**ASSIGNMENT**
From the entries below, please output exactly the lines starting at the one containing "A cross-section is" and ending at the one containing "Beneath 0, the", both included.

INFORMATION section start

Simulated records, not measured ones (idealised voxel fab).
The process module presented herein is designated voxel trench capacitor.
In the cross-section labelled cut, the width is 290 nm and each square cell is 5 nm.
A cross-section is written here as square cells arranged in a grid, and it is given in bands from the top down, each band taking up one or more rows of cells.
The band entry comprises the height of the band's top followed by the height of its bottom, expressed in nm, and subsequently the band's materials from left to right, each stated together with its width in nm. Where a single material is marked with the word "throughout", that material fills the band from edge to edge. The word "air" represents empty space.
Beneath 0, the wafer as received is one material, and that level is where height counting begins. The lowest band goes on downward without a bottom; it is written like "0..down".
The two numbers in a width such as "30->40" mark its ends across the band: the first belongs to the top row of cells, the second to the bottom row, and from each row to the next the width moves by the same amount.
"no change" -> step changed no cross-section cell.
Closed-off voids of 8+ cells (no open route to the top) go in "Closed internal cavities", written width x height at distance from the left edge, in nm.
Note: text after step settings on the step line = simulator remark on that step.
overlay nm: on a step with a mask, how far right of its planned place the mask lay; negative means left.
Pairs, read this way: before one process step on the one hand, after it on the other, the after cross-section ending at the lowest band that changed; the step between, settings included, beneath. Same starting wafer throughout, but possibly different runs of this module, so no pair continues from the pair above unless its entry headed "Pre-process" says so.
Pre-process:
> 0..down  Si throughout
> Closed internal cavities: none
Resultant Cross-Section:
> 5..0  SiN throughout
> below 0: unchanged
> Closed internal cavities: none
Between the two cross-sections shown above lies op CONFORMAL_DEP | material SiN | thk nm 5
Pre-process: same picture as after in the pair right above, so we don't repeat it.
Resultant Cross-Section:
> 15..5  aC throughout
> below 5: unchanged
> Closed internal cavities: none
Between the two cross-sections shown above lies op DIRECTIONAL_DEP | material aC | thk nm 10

INFORMATION section end

**REPLY**
A cross-section is written here as square cells arranged in a grid, and it is given in bands from the top down, each band taking up one or more rows of cells.
The band entry comprises the height of the band's top followed by the height of its bottom, expressed in nm, and subsequently the band's materials from left to right, each stated together with its width in nm. Where a single material is marked with the word "throughout", that material fills the band from edge to edge. The word "air" represents empty space.
Beneath 0, the wafer as received is one material, and that level is where height counting begins. The lowest band goes on downward without a bottom; it is written like "0..down".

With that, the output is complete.